» **Activity**: Repeat exactly what appears from the opening line of the listing to the line with "Measurement units: depth_nm in nm", inclusive.

-------------------------
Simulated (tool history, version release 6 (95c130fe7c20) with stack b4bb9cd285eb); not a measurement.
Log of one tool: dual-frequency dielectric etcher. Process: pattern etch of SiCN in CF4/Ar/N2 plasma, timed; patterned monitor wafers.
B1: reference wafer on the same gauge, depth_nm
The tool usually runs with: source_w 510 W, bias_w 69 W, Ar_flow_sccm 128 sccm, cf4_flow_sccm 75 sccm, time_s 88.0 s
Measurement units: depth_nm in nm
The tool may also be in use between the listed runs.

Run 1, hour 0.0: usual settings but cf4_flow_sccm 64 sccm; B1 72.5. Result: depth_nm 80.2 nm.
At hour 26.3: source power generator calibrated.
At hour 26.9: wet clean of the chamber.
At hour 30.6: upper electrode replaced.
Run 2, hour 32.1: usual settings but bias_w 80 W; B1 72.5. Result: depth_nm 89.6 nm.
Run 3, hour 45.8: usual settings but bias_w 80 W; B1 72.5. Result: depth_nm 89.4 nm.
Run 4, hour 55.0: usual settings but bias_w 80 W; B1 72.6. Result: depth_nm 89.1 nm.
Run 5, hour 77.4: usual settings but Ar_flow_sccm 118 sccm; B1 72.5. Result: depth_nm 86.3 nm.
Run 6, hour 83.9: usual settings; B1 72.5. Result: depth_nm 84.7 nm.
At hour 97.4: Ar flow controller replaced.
-------------------------

» **Exercise result**:
Simulated (tool history, version release 6 (95c130fe7c20) with stack b4bb9cd285eb); not a measurement.
Log of one tool: dual-frequency dielectric etcher. Process: pattern etch of SiCN in CF4/Ar/N2 plasma, timed; patterned monitor wafers.
B1: reference wafer on the same gauge, depth_nm
The tool usually runs with: source_w 510 W, bias_w 69 W, Ar_flow_sccm 128 sccm, cf4_flow_sccm 75 sccm, time_s 88.0 s
Measurement units: depth_nm in nm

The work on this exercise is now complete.